Material supplied:
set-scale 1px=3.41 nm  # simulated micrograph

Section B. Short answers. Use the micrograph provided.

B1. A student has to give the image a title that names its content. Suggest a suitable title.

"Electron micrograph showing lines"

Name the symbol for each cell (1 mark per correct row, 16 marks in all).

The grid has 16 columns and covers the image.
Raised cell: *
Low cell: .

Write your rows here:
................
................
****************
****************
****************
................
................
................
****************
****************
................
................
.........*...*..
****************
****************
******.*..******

Work instruction:
Look above and repeat, character for character, the lines from the first one to the line with "Name the symbol", counting both.

Exercise response:
set-scale 1px=3.41 nm  # simulated micrograph

Section B. Short answers. Use the micrograph provided.

B1. A student has to give the image a title that names its content. Suggest a suitable title.

"Electron micrograph showing lines"

Name the symbol for each cell (1 mark per correct row, 16 marks in all).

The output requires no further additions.